————————

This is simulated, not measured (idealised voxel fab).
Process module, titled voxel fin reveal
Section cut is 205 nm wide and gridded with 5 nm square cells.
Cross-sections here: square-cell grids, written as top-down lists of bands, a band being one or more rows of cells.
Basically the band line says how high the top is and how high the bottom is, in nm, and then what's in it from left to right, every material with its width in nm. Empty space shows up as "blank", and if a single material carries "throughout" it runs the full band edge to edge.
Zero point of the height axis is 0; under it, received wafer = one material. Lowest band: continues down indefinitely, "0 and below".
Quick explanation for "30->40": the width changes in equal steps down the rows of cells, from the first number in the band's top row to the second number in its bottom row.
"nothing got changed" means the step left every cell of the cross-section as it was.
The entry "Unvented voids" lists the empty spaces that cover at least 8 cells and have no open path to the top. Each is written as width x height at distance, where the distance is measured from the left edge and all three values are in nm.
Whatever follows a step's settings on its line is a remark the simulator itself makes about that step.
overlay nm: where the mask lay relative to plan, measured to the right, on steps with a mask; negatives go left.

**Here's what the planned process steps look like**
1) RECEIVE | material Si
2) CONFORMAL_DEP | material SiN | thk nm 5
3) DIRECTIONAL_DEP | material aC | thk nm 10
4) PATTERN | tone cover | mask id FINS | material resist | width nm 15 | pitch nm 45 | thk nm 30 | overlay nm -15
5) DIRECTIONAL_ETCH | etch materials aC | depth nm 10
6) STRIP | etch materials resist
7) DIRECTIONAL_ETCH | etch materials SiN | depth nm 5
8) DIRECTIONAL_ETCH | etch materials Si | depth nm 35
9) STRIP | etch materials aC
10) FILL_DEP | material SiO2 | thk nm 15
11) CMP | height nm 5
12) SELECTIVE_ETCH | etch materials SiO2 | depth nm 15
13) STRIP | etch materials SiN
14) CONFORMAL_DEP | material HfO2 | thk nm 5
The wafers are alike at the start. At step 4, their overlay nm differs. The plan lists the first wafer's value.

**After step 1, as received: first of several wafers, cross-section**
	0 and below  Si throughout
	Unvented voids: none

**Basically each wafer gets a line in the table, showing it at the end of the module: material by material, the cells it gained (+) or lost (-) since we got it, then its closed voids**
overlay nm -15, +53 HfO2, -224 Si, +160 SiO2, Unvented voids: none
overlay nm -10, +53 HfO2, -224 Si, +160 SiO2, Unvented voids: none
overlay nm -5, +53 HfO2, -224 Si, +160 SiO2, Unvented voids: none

————————

Once you find the line containing "Cross-sections here: square-cell", stop: reproduce exactly that line and every line of the data before it, and nothing else.

This is simulated, not measured (idealised voxel fab).
Process module, titled voxel fin reveal
Section cut is 205 nm wide and gridded with 5 nm square cells.
Cross-sections here: square-cell grids, written as top-down lists of bands, a band being one or more rows of cells.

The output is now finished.